Work instruction — Output range, inclusive: from the line containing "Planned step list" to the line containing "14,EPI | material Ru | thk nm 10". Restate those lines from the data below word for word and only those.

Provided material —
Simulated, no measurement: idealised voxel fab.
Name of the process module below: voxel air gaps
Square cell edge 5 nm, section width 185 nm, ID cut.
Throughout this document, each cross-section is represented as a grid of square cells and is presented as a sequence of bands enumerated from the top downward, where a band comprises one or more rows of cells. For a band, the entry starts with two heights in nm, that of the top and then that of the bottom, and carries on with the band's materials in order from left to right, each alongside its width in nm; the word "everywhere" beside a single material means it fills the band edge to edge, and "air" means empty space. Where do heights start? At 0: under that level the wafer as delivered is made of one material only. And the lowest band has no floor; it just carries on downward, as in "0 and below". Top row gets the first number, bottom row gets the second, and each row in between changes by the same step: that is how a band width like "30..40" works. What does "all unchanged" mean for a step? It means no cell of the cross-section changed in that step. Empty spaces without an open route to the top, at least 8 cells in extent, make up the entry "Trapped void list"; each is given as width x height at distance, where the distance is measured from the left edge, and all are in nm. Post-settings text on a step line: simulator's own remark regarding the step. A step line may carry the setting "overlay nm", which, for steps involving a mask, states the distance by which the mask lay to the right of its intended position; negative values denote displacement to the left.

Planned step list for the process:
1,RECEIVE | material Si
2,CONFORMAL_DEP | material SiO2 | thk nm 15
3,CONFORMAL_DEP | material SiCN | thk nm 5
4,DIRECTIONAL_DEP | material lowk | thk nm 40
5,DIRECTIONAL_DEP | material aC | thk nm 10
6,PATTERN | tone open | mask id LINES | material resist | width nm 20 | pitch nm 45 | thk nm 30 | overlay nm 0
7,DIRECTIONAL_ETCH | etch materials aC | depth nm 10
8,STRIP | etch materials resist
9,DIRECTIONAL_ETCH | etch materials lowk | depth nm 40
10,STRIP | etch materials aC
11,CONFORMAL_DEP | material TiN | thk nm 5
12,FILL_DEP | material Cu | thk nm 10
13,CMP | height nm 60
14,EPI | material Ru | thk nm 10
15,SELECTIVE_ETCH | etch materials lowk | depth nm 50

Worked solution —
Planned step list for the process:
1,RECEIVE | material Si
2,CONFORMAL_DEP | material SiO2 | thk nm 15
3,CONFORMAL_DEP | material SiCN | thk nm 5
4,DIRECTIONAL_DEP | material lowk | thk nm 40
5,DIRECTIONAL_DEP | material aC | thk nm 10
6,PATTERN | tone open | mask id LINES | material resist | width nm 20 | pitch nm 45 | thk nm 30 | overlay nm 0
7,DIRECTIONAL_ETCH | etch materials aC | depth nm 10
8,STRIP | etch materials resist
9,DIRECTIONAL_ETCH | etch materials lowk | depth nm 40
10,STRIP | etch materials aC
11,CONFORMAL_DEP | material TiN | thk nm 5
12,FILL_DEP | material Cu | thk nm 10
13,CMP | height nm 60
14,EPI | material Ru | thk nm 10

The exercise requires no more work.